Your task is to quote the listing below exactly, beginning with its first line and ending on the line bearing "(+) following a".

+ + + + +

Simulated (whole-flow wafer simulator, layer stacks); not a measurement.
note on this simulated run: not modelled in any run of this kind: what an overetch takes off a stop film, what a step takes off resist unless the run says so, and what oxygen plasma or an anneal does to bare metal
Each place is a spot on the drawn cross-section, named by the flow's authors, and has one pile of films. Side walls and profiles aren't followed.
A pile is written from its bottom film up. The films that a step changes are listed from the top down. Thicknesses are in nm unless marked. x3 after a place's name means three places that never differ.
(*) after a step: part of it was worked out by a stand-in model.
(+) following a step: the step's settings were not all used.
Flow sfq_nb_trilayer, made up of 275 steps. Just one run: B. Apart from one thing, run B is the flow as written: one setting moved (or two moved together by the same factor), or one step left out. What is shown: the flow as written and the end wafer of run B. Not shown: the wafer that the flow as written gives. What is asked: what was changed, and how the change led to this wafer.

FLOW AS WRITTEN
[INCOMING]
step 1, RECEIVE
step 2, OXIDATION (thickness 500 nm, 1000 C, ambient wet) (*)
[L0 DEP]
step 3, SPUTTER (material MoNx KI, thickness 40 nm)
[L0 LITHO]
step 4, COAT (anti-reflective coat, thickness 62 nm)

+ + + + +

- [EXPECTED ANSWER]:
Simulated (whole-flow wafer simulator, layer stacks); not a measurement.
note on this simulated run: not modelled in any run of this kind: what an overetch takes off a stop film, what a step takes off resist unless the run says so, and what oxygen plasma or an anneal does to bare metal
Each place is a spot on the drawn cross-section, named by the flow's authors, and has one pile of films. Side walls and profiles aren't followed.
A pile is written from its bottom film up. The films that a step changes are listed from the top down. Thicknesses are in nm unless marked. x3 after a place's name means three places that never differ.
(*) after a step: part of it was worked out by a stand-in model.
(+) following a step: the step's settings were not all used.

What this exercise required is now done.